REQUIRED ACTION: A full and exact copy of the listing that follows is needed.

RECORD EXCERPTS:

%%

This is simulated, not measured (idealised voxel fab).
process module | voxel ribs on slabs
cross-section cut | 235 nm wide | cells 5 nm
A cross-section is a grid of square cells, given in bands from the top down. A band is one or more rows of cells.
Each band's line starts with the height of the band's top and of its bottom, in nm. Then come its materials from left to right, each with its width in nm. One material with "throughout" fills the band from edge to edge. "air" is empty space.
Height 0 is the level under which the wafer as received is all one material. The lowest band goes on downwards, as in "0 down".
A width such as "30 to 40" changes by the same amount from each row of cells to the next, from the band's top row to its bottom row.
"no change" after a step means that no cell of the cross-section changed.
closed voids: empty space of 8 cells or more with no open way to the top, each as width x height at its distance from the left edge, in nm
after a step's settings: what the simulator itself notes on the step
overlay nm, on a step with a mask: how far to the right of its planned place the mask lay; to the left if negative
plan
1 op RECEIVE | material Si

%%

TASK SOLUTION:
This is simulated, not measured (idealised voxel fab).
process module | voxel ribs on slabs
cross-section cut | 235 nm wide | cells 5 nm
A cross-section is a grid of square cells, given in bands from the top down. A band is one or more rows of cells.
Each band's line starts with the height of the band's top and of its bottom, in nm. Then come its materials from left to right, each with its width in nm. One material with "throughout" fills the band from edge to edge. "air" is empty space.
Height 0 is the level under which the wafer as received is all one material. The lowest band goes on downwards, as in "0 down".
A width such as "30 to 40" changes by the same amount from each row of cells to the next, from the band's top row to its bottom row.
"no change" after a step means that no cell of the cross-section changed.
closed voids: empty space of 8 cells or more with no open way to the top, each as width x height at its distance from the left edge, in nm
after a step's settings: what the simulator itself notes on the step
overlay nm, on a step with a mask: how far to the right of its planned place the mask lay; to the left if negative
plan
1 op RECEIVE | material Si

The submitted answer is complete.